● **Work task**
Print exactly what the entries say, line by line, from the first line down to the one with "(+) following a", inclusive.

··· Data

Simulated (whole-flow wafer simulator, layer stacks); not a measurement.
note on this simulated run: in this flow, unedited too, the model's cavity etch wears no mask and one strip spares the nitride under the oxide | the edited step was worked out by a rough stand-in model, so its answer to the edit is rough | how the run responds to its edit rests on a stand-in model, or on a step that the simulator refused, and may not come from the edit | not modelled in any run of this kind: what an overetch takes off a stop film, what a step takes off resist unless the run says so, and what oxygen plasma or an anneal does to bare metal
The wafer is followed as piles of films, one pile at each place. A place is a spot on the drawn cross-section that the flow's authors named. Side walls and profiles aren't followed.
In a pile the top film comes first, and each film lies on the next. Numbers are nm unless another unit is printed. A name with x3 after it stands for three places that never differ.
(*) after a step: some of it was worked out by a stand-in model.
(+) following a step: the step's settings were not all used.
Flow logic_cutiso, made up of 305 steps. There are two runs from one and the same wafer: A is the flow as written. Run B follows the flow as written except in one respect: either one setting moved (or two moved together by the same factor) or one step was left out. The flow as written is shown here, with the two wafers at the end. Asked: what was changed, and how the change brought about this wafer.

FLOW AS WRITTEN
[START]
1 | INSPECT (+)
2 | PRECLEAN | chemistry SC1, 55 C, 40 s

······

● **Your response**
Simulated (whole-flow wafer simulator, layer stacks); not a measurement.
note on this simulated run: in this flow, unedited too, the model's cavity etch wears no mask and one strip spares the nitride under the oxide | the edited step was worked out by a rough stand-in model, so its answer to the edit is rough | how the run responds to its edit rests on a stand-in model, or on a step that the simulator refused, and may not come from the edit | not modelled in any run of this kind: what an overetch takes off a stop film, what a step takes off resist unless the run says so, and what oxygen plasma or an anneal does to bare metal
The wafer is followed as piles of films, one pile at each place. A place is a spot on the drawn cross-section that the flow's authors named. Side walls and profiles aren't followed.
In a pile the top film comes first, and each film lies on the next. Numbers are nm unless another unit is printed. A name with x3 after it stands for three places that never differ.
(*) after a step: some of it was worked out by a stand-in model.
(+) following a step: the step's settings were not all used.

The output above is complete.